** Dataset entries follows **

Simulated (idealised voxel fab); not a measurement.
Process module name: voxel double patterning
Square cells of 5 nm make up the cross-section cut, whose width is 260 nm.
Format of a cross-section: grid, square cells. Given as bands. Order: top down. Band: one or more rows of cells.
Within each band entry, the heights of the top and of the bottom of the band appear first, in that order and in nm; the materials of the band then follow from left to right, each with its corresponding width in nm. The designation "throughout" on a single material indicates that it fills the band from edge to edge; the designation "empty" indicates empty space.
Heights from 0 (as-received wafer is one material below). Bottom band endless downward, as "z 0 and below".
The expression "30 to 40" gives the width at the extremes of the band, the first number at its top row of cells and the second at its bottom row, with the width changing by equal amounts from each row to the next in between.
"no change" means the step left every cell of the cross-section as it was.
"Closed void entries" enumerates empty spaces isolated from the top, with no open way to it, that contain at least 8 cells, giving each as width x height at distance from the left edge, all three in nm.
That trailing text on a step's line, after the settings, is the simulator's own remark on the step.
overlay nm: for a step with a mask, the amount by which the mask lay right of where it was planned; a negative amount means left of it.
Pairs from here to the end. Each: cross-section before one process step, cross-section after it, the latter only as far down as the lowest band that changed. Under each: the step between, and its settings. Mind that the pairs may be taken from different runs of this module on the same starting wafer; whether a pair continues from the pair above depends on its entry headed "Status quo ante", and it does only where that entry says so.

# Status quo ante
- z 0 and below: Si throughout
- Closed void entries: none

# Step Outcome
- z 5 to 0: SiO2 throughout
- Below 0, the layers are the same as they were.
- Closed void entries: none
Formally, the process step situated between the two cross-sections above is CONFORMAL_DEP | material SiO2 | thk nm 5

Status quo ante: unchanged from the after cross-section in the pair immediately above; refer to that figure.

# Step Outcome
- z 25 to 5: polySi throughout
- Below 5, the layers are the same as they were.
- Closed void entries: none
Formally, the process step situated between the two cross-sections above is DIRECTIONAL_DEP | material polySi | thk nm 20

** End of Dataset entries **

In the listing above, locate the line containing "Process module name: voxel double patterning" and the line containing "Format of a". Transcribe those two lines and everything between them, exactly as written.

Process module name: voxel double patterning
Square cells of 5 nm make up the cross-section cut, whose width is 260 nm.
Format of a cross-section: grid, square cells. Given as bands. Order: top down. Band: one or more rows of cells.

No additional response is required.